Data for analysis:
***
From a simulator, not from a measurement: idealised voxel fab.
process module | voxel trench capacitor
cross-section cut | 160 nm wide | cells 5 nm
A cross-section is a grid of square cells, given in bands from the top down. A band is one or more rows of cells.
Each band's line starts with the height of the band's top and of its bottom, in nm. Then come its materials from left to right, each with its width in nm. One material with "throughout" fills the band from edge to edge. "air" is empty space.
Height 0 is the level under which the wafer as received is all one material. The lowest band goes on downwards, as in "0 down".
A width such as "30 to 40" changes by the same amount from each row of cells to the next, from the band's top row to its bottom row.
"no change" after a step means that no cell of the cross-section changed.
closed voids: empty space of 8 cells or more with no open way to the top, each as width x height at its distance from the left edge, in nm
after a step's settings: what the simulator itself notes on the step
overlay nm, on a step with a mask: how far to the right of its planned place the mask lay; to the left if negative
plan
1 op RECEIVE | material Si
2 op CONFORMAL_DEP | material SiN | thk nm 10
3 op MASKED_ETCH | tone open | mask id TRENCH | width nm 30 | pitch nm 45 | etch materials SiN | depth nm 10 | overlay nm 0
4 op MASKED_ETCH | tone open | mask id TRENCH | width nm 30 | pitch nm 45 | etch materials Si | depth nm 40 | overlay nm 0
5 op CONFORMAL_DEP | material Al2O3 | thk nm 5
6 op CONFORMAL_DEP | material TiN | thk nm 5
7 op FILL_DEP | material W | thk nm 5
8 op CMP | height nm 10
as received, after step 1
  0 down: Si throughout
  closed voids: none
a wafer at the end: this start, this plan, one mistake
***

Nothing but the complete listing, repeated exactly, belongs in the answer.

From a simulator, not from a measurement: idealised voxel fab.
process module | voxel trench capacitor
cross-section cut | 160 nm wide | cells 5 nm
A cross-section is a grid of square cells, given in bands from the top down. A band is one or more rows of cells.
Each band's line starts with the height of the band's top and of its bottom, in nm. Then come its materials from left to right, each with its width in nm. One material with "throughout" fills the band from edge to edge. "air" is empty space.
Height 0 is the level under which the wafer as received is all one material. The lowest band goes on downwards, as in "0 down".
A width such as "30 to 40" changes by the same amount from each row of cells to the next, from the band's top row to its bottom row.
"no change" after a step means that no cell of the cross-section changed.
closed voids: empty space of 8 cells or more with no open way to the top, each as width x height at its distance from the left edge, in nm
after a step's settings: what the simulator itself notes on the step
overlay nm, on a step with a mask: how far to the right of its planned place the mask lay; to the left if negative
plan
1 op RECEIVE | material Si
2 op CONFORMAL_DEP | material SiN | thk nm 10
3 op MASKED_ETCH | tone open | mask id TRENCH | width nm 30 | pitch nm 45 | etch materials SiN | depth nm 10 | overlay nm 0
4 op MASKED_ETCH | tone open | mask id TRENCH | width nm 30 | pitch nm 45 | etch materials Si | depth nm 40 | overlay nm 0
5 op CONFORMAL_DEP | material Al2O3 | thk nm 5
6 op CONFORMAL_DEP | material TiN | thk nm 5
7 op FILL_DEP | material W | thk nm 5
8 op CMP | height nm 10
as received, after step 1
  0 down: Si throughout
  closed voids: none
a wafer at the end: this start, this plan, one mistake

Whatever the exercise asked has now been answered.